◆ ◆ ◆ ◆ ◆ ◆ ◆

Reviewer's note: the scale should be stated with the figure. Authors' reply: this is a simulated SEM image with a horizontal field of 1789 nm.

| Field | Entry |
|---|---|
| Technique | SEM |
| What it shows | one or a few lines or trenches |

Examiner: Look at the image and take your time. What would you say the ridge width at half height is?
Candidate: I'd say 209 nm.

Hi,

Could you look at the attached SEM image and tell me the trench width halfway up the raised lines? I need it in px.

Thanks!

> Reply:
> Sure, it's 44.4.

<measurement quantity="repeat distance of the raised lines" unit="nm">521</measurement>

◆ ◆ ◆ ◆ ◆ ◆ ◆

Work request | Print, please, the lines above from the very first through the one that holds "Sure, it's 44.4.", both included, word for word and with nothing else.

Solution |
Reviewer's note: the scale should be stated with the figure. Authors' reply: this is a simulated SEM image with a horizontal field of 1789 nm.

| Field | Entry |
|---|---|
| Technique | SEM |
| What it shows | one or a few lines or trenches |

Examiner: Look at the image and take your time. What would you say the ridge width at half height is?
Candidate: I'd say 209 nm.

Hi,

Could you look at the attached SEM image and tell me the trench width halfway up the raised lines? I need it in px.

Thanks!

> Reply:
> Sure, it's 44.4.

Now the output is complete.